_Work item_: For this exercise, return exactly the lines of the material below that begin at the one with "pad_speed: speed of" and stop after the one with "seconds: time until".

========================================================================

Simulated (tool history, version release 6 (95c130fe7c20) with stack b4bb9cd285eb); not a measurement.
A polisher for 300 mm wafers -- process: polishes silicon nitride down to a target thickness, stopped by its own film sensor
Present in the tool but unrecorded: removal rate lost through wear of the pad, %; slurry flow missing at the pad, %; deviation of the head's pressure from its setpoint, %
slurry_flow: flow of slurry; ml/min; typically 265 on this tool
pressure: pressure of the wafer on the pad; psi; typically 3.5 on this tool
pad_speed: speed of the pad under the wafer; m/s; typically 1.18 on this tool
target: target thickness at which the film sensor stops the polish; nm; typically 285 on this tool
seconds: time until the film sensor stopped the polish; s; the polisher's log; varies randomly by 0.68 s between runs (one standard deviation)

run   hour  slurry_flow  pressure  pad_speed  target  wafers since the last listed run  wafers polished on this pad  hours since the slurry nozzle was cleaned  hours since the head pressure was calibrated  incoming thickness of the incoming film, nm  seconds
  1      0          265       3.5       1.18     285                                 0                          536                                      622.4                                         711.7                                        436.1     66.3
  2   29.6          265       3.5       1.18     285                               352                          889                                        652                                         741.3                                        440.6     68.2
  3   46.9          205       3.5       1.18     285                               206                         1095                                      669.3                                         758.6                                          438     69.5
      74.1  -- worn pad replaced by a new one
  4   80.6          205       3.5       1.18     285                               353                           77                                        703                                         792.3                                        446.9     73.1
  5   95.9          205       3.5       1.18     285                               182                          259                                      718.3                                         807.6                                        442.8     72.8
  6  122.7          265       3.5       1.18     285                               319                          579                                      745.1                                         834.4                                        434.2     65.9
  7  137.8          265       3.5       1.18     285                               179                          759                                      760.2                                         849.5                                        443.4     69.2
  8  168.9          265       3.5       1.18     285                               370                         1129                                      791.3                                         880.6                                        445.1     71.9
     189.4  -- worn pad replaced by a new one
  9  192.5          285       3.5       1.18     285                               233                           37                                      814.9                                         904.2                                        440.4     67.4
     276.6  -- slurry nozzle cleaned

========================================================================

_Solution_:
pad_speed: speed of the pad under the wafer; m/s; typically 1.18 on this tool
target: target thickness at which the film sensor stops the polish; nm; typically 285 on this tool
seconds: time until the film sensor stopped the polish; s; the polisher's log; varies randomly by 0.68 s between runs (one standard deviation)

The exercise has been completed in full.